▶ **Work request**:
From the entries below, return only the lines starting at the one that contains "overlay nm 0" and ending at the one that contains "overlay nm 10", exactly as they stand.

********************
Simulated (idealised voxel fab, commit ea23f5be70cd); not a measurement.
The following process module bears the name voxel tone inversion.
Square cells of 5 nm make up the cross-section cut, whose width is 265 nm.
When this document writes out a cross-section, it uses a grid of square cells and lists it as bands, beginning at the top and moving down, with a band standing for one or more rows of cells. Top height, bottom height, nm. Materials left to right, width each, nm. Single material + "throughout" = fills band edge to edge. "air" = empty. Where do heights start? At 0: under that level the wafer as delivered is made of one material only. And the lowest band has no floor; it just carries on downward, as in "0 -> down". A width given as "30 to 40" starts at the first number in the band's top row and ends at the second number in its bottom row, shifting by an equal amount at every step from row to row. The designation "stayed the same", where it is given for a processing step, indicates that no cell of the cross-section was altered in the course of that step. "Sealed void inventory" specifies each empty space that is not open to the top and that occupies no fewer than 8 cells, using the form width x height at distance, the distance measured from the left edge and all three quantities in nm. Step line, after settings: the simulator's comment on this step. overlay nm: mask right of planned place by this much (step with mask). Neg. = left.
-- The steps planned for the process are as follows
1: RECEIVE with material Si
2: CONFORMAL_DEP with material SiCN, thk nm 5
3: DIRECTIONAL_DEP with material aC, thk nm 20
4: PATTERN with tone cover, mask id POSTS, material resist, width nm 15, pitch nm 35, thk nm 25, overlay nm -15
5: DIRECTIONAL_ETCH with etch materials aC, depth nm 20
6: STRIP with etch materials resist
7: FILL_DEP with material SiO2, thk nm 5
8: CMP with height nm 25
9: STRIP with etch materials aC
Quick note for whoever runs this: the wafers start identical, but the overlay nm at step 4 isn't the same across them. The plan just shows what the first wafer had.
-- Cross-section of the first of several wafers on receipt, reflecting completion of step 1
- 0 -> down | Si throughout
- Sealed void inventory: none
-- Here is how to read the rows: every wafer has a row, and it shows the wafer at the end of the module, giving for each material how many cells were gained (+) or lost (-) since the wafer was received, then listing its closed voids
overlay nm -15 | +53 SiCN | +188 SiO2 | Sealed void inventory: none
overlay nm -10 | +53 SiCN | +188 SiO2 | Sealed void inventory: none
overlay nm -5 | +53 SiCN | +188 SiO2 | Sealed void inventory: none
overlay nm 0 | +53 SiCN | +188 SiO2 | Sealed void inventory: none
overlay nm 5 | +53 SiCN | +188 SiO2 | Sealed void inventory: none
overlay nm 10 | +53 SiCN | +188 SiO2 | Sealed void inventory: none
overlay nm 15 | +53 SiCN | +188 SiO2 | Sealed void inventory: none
********************

▶ **Result**:
overlay nm 0 | +53 SiCN | +188 SiO2 | Sealed void inventory: none
overlay nm 5 | +53 SiCN | +188 SiO2 | Sealed void inventory: none
overlay nm 10 | +53 SiCN | +188 SiO2 | Sealed void inventory: none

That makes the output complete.